• [ENTRIES SHOWN]
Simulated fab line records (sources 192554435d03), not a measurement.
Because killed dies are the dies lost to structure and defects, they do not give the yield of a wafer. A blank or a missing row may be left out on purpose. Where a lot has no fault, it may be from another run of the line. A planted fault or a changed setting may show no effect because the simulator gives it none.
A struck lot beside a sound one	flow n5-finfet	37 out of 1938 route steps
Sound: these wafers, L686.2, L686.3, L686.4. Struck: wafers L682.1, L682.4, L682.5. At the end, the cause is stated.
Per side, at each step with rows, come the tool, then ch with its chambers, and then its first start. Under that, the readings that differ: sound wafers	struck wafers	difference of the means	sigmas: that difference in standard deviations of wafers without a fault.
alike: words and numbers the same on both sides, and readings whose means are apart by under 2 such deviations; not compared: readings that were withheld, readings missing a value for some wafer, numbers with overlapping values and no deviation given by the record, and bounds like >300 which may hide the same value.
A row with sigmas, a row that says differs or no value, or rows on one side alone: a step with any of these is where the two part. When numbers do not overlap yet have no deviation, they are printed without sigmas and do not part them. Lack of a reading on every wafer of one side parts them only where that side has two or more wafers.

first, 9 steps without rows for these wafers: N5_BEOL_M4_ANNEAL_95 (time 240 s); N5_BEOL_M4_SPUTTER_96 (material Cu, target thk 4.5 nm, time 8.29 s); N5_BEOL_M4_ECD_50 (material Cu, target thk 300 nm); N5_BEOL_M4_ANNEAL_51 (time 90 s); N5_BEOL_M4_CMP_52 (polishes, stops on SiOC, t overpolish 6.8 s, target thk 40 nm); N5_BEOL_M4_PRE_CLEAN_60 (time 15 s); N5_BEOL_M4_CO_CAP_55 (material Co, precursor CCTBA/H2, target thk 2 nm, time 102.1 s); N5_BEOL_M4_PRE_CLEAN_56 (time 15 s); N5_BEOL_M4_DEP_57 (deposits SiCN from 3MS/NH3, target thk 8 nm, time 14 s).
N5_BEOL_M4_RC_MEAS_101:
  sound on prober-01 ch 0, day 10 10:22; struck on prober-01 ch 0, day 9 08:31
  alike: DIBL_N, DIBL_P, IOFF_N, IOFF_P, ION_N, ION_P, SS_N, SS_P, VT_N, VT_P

• [REQUIRED ACTION]
The line above containing "Per side, at", the line containing "alike: words and", and every line between them are to be transcribed exactly; no other line is wanted.

• [TASK RESULT]
Per side, at each step with rows, come the tool, then ch with its chambers, and then its first start. Under that, the readings that differ: sound wafers	struck wafers	difference of the means	sigmas: that difference in standard deviations of wafers without a fault.
alike: words and numbers the same on both sides, and readings whose means are apart by under 2 such deviations; not compared: readings that were withheld, readings missing a value for some wafer, numbers with overlapping values and no deviation given by the record, and bounds like >300 which may hide the same value.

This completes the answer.